Assignment: Can you quote, word for word, every line from the first line of the records below through the line containing "This log may", and nothing else?

Records supplied:
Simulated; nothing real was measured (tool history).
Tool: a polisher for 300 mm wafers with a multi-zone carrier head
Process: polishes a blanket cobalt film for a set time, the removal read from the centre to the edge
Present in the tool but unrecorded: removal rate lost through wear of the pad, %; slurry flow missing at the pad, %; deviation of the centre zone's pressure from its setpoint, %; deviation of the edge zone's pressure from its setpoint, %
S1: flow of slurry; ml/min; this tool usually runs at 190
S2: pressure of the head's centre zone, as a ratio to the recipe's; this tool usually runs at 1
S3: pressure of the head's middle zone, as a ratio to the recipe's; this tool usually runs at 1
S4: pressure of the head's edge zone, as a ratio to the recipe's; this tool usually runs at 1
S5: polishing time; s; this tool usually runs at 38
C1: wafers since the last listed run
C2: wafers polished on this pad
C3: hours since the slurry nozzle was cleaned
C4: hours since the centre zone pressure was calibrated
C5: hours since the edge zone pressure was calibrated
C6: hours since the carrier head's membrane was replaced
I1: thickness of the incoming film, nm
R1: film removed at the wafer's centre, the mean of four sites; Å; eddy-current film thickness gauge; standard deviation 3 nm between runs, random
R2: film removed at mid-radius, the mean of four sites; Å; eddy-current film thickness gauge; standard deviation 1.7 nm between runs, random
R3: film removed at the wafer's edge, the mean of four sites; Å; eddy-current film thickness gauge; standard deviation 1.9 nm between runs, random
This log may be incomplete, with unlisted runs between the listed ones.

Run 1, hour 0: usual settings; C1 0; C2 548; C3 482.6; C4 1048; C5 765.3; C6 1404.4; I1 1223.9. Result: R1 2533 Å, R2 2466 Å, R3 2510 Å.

Written solution:
Simulated; nothing real was measured (tool history).
Tool: a polisher for 300 mm wafers with a multi-zone carrier head
Process: polishes a blanket cobalt film for a set time, the removal read from the centre to the edge
Present in the tool but unrecorded: removal rate lost through wear of the pad, %; slurry flow missing at the pad, %; deviation of the centre zone's pressure from its setpoint, %; deviation of the edge zone's pressure from its setpoint, %
S1: flow of slurry; ml/min; this tool usually runs at 190
S2: pressure of the head's centre zone, as a ratio to the recipe's; this tool usually runs at 1
S3: pressure of the head's middle zone, as a ratio to the recipe's; this tool usually runs at 1
S4: pressure of the head's edge zone, as a ratio to the recipe's; this tool usually runs at 1
S5: polishing time; s; this tool usually runs at 38
C1: wafers since the last listed run
C2: wafers polished on this pad
C3: hours since the slurry nozzle was cleaned
C4: hours since the centre zone pressure was calibrated
C5: hours since the edge zone pressure was calibrated
C6: hours since the carrier head's membrane was replaced
I1: thickness of the incoming film, nm
R1: film removed at the wafer's centre, the mean of four sites; Å; eddy-current film thickness gauge; standard deviation 3 nm between runs, random
R2: film removed at mid-radius, the mean of four sites; Å; eddy-current film thickness gauge; standard deviation 1.7 nm between runs, random
R3: film removed at the wafer's edge, the mean of four sites; Å; eddy-current film thickness gauge; standard deviation 1.9 nm between runs, random
This log may be incomplete, with unlisted runs between the listed ones.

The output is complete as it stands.